* DATA SHOWN
#####

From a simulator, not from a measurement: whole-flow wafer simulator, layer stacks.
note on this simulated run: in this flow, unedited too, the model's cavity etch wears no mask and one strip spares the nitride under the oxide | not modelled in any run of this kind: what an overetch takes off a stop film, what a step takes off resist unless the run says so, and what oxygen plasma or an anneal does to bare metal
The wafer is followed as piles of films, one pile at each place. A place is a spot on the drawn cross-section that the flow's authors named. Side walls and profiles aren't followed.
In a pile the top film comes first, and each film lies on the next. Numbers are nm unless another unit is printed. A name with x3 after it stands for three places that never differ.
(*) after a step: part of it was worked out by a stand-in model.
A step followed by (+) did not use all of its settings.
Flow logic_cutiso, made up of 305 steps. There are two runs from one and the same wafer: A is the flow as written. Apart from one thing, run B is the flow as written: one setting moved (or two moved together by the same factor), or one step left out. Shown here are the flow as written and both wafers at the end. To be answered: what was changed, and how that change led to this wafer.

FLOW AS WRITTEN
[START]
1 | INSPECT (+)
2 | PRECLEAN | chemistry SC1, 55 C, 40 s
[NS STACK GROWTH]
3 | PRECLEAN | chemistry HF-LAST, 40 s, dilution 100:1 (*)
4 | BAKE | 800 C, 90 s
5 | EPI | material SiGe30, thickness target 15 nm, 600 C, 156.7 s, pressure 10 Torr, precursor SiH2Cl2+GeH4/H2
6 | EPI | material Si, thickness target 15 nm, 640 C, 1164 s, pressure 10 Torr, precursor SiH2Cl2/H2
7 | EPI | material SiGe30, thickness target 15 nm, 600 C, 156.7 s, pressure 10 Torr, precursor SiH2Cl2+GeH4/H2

#####

* EXERCISE
Retype exactly the span of lines from the one with "(*) after a" through the one with "6 | EPI | material"; include both ends and omit the rest of the material.

* SOLUTION
(*) after a step: part of it was worked out by a stand-in model.
A step followed by (+) did not use all of its settings.
Flow logic_cutiso, made up of 305 steps. There are two runs from one and the same wafer: A is the flow as written. Apart from one thing, run B is the flow as written: one setting moved (or two moved together by the same factor), or one step left out. Shown here are the flow as written and both wafers at the end. To be answered: what was changed, and how that change led to this wafer.

FLOW AS WRITTEN
[START]
1 | INSPECT (+)
2 | PRECLEAN | chemistry SC1, 55 C, 40 s
[NS STACK GROWTH]
3 | PRECLEAN | chemistry HF-LAST, 40 s, dilution 100:1 (*)
4 | BAKE | 800 C, 90 s
5 | EPI | material SiGe30, thickness target 15 nm, 600 C, 156.7 s, pressure 10 Torr, precursor SiH2Cl2+GeH4/H2
6 | EPI | material Si, thickness target 15 nm, 640 C, 1164 s, pressure 10 Torr, precursor SiH2Cl2/H2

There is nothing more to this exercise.